** Dataset content follows **

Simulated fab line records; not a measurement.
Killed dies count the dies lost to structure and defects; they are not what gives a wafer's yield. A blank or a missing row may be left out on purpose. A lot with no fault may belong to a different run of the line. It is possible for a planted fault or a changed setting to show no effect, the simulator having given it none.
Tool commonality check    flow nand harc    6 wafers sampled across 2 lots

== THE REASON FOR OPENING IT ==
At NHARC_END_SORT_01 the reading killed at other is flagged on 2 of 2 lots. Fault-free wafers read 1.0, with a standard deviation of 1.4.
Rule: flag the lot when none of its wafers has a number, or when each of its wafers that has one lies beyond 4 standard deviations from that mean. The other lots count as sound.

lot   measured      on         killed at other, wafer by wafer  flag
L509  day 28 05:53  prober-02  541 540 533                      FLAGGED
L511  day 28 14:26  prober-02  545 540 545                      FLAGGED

** End of Dataset content **

Could you repeat every record word for word?

Simulated fab line records; not a measurement.
Killed dies count the dies lost to structure and defects; they are not what gives a wafer's yield. A blank or a missing row may be left out on purpose. A lot with no fault may belong to a different run of the line. It is possible for a planted fault or a changed setting to show no effect, the simulator having given it none.
Tool commonality check    flow nand harc    6 wafers sampled across 2 lots

== THE REASON FOR OPENING IT ==
At NHARC_END_SORT_01 the reading killed at other is flagged on 2 of 2 lots. Fault-free wafers read 1.0, with a standard deviation of 1.4.
Rule: flag the lot when none of its wafers has a number, or when each of its wafers that has one lies beyond 4 standard deviations from that mean. The other lots count as sound.

lot   measured      on         killed at other, wafer by wafer  flag
L509  day 28 05:53  prober-02  541 540 533                      FLAGGED
L511  day 28 14:26  prober-02  545 540 545                      FLAGGED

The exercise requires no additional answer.